WORK ORDER ->
Repeat exactly the lines from the first line of the records through the line containing "LLLLLLLLLLLLLLLLLLLLLLLLLLLLLLHH", and nothing more.

PROVIDED RECORDS ->
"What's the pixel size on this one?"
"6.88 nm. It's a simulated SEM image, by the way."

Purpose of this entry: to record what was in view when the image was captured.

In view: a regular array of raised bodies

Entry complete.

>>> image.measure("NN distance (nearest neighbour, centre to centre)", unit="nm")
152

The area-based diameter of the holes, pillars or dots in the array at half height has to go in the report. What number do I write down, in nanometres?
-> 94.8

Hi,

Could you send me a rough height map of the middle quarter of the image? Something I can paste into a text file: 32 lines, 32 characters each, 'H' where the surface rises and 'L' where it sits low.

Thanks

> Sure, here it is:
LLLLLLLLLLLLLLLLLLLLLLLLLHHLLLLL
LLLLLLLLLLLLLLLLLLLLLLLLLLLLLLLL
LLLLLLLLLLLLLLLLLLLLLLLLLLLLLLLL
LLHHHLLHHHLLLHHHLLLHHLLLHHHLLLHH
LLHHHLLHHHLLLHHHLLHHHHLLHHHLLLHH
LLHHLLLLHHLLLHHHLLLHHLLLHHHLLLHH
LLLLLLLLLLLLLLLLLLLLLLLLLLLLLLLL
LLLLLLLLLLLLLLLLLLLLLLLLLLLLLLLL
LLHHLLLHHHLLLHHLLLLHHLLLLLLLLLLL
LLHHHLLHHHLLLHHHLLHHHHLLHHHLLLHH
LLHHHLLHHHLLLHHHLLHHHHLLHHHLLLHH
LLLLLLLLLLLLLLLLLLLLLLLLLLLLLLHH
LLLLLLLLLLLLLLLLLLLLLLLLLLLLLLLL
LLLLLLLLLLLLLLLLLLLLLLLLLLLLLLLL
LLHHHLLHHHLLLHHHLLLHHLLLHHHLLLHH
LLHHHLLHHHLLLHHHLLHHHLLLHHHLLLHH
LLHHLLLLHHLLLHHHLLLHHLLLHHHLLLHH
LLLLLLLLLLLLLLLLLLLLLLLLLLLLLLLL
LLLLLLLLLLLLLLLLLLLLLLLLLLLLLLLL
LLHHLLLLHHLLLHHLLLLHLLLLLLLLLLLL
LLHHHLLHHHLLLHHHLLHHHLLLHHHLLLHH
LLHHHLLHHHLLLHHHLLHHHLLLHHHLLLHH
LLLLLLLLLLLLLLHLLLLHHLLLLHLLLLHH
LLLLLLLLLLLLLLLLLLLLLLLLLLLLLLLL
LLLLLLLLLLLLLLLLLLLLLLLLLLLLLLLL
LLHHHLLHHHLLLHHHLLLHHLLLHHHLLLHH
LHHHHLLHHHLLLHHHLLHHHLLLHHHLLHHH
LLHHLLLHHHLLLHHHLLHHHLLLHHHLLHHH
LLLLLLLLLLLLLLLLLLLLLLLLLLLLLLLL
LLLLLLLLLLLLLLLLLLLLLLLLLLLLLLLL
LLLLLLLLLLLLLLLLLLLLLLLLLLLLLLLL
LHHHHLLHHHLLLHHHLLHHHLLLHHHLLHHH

RESPONSE AREA ->
"What's the pixel size on this one?"
"6.88 nm. It's a simulated SEM image, by the way."

Purpose of this entry: to record what was in view when the image was captured.

In view: a regular array of raised bodies

Entry complete.

>>> image.measure("NN distance (nearest neighbour, centre to centre)", unit="nm")
152

The area-based diameter of the holes, pillars or dots in the array at half height has to go in the report. What number do I write down, in nanometres?
-> 94.8

Hi,

Could you send me a rough height map of the middle quarter of the image? Something I can paste into a text file: 32 lines, 32 characters each, 'H' where the surface rises and 'L' where it sits low.

Thanks

> Sure, here it is:
LLLLLLLLLLLLLLLLLLLLLLLLLHHLLLLL
LLLLLLLLLLLLLLLLLLLLLLLLLLLLLLLL
LLLLLLLLLLLLLLLLLLLLLLLLLLLLLLLL
LLHHHLLHHHLLLHHHLLLHHLLLHHHLLLHH
LLHHHLLHHHLLLHHHLLHHHHLLHHHLLLHH
LLHHLLLLHHLLLHHHLLLHHLLLHHHLLLHH
LLLLLLLLLLLLLLLLLLLLLLLLLLLLLLLL
LLLLLLLLLLLLLLLLLLLLLLLLLLLLLLLL
LLHHLLLHHHLLLHHLLLLHHLLLLLLLLLLL
LLHHHLLHHHLLLHHHLLHHHHLLHHHLLLHH
LLHHHLLHHHLLLHHHLLHHHHLLHHHLLLHH
LLLLLLLLLLLLLLLLLLLLLLLLLLLLLLHH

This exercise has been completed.